Set down all of the records exactly.

** Dataset excerpts follows **
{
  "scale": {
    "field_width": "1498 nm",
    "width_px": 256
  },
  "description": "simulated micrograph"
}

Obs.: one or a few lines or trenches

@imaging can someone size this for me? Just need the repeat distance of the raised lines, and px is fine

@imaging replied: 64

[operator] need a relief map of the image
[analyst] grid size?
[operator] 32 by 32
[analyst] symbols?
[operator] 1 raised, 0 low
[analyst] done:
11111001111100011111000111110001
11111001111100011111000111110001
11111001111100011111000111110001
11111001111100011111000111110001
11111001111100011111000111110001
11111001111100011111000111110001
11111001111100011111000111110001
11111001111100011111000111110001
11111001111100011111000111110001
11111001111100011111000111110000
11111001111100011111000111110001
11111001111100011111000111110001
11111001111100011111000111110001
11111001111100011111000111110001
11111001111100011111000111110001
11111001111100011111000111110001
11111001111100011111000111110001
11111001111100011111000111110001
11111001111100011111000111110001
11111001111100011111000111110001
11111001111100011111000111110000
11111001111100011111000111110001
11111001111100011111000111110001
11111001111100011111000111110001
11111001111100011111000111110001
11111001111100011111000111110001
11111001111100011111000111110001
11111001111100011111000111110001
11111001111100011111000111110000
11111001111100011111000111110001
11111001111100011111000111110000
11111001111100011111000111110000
** End of Dataset excerpts **

→ **Answer area**
{
  "scale": {
    "field_width": "1498 nm",
    "width_px": 256
  },
  "description": "simulated micrograph"
}

Obs.: one or a few lines or trenches

@imaging can someone size this for me? Just need the repeat distance of the raised lines, and px is fine

@imaging replied: 64

[operator] need a relief map of the image
[analyst] grid size?
[operator] 32 by 32
[analyst] symbols?
[operator] 1 raised, 0 low
[analyst] done:
11111001111100011111000111110001
11111001111100011111000111110001
11111001111100011111000111110001
11111001111100011111000111110001
11111001111100011111000111110001
11111001111100011111000111110001
11111001111100011111000111110001
11111001111100011111000111110001
11111001111100011111000111110001
11111001111100011111000111110000
11111001111100011111000111110001
11111001111100011111000111110001
11111001111100011111000111110001
11111001111100011111000111110001
11111001111100011111000111110001
11111001111100011111000111110001
11111001111100011111000111110001
11111001111100011111000111110001
11111001111100011111000111110001
11111001111100011111000111110001
11111001111100011111000111110000
11111001111100011111000111110001
11111001111100011111000111110001
11111001111100011111000111110001
11111001111100011111000111110001
11111001111100011111000111110001
11111001111100011111000111110001
11111001111100011111000111110001
11111001111100011111000111110000
11111001111100011111000111110001
11111001111100011111000111110000
11111001111100011111000111110000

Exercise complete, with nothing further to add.